--- START ---

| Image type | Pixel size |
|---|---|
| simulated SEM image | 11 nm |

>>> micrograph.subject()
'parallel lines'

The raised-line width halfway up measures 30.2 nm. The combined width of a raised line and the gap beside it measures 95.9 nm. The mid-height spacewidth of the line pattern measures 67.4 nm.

--- END ---

● EXERCISE
All lines in the listing above should be written out again exactly.

● RESULT
| Image type | Pixel size |
|---|---|
| simulated SEM image | 11 nm |

>>> micrograph.subject()
'parallel lines'

The raised-line width halfway up measures 30.2 nm. The combined width of a raised line and the gap beside it measures 95.9 nm. The mid-height spacewidth of the line pattern measures 67.4 nm.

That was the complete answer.